• [Assigned task]
Beneath this line is the data. Output exactly the lines from the line with "(*) after a" to the line with "(+) after a", both ends included, and nothing more.

::::

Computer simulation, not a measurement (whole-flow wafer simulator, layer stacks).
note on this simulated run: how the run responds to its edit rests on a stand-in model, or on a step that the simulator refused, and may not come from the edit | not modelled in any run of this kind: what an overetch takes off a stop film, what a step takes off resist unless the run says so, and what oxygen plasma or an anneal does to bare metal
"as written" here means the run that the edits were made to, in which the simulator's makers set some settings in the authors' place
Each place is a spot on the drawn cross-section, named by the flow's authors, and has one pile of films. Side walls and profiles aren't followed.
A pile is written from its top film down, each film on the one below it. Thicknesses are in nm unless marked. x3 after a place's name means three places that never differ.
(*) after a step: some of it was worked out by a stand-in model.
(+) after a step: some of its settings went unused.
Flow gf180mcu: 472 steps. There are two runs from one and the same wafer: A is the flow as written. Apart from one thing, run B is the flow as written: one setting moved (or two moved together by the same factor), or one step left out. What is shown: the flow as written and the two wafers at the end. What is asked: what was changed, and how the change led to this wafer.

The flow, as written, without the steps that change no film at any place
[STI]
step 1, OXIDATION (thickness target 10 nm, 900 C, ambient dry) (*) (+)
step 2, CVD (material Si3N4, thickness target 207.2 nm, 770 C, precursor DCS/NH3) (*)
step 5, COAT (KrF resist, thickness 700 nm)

::::

• [Exercise response]
(*) after a step: some of it was worked out by a stand-in model.
(+) after a step: some of its settings went unused.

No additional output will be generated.